Action item :: Only the first line of the listing and the lines after it, up to and including the one containing "run 4F hour=48.7", should be retyped exactly.

=====

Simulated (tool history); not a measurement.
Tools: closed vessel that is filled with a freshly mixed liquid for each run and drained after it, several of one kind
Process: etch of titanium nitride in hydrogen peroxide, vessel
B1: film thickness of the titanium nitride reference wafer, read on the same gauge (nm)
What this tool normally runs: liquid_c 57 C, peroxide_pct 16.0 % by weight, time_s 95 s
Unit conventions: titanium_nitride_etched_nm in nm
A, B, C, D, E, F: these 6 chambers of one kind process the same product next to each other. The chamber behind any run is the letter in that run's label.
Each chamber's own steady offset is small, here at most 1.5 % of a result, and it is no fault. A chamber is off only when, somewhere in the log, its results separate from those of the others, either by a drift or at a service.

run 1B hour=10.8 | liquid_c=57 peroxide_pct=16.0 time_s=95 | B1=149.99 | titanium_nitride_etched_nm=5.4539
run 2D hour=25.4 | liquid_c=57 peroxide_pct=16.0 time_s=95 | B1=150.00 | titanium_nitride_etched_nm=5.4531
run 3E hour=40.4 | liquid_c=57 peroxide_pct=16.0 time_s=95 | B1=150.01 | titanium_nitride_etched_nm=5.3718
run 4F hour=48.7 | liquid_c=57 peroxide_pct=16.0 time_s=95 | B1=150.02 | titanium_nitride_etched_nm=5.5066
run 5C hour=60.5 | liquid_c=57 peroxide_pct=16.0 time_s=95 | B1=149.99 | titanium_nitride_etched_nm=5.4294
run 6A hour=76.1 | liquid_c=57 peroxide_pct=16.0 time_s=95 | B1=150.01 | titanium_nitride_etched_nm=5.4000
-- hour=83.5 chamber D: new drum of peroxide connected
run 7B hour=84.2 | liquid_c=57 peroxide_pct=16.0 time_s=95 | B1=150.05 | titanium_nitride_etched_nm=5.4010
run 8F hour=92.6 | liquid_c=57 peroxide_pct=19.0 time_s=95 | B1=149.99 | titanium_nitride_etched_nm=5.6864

=====

Worked solution ::
Simulated (tool history); not a measurement.
Tools: closed vessel that is filled with a freshly mixed liquid for each run and drained after it, several of one kind
Process: etch of titanium nitride in hydrogen peroxide, vessel
B1: film thickness of the titanium nitride reference wafer, read on the same gauge (nm)
What this tool normally runs: liquid_c 57 C, peroxide_pct 16.0 % by weight, time_s 95 s
Unit conventions: titanium_nitride_etched_nm in nm
A, B, C, D, E, F: these 6 chambers of one kind process the same product next to each other. The chamber behind any run is the letter in that run's label.
Each chamber's own steady offset is small, here at most 1.5 % of a result, and it is no fault. A chamber is off only when, somewhere in the log, its results separate from those of the others, either by a drift or at a service.

run 1B hour=10.8 | liquid_c=57 peroxide_pct=16.0 time_s=95 | B1=149.99 | titanium_nitride_etched_nm=5.4539
run 2D hour=25.4 | liquid_c=57 peroxide_pct=16.0 time_s=95 | B1=150.00 | titanium_nitride_etched_nm=5.4531
run 3E hour=40.4 | liquid_c=57 peroxide_pct=16.0 time_s=95 | B1=150.01 | titanium_nitride_etched_nm=5.3718
run 4F hour=48.7 | liquid_c=57 peroxide_pct=16.0 time_s=95 | B1=150.02 | titanium_nitride_etched_nm=5.5066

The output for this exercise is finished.